────────────────────────────────────────

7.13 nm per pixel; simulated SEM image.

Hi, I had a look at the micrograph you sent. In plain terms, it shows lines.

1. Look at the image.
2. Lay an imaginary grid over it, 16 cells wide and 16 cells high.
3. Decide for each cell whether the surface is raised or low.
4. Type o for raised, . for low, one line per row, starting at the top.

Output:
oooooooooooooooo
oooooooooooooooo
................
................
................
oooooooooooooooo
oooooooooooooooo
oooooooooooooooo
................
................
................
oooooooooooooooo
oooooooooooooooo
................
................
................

────────────────────────────────────────

• Work item: Write out the records once more, precisely as they stand.

• Written reply:
7.13 nm per pixel; simulated SEM image.

Hi, I had a look at the micrograph you sent. In plain terms, it shows lines.

1. Look at the image.
2. Lay an imaginary grid over it, 16 cells wide and 16 cells high.
3. Decide for each cell whether the surface is raised or low.
4. Type o for raised, . for low, one line per row, starting at the top.

Output:
oooooooooooooooo
oooooooooooooooo
................
................
................
oooooooooooooooo
oooooooooooooooo
oooooooooooooooo
................
................
................
oooooooooooooooo
oooooooooooooooo
................
................
................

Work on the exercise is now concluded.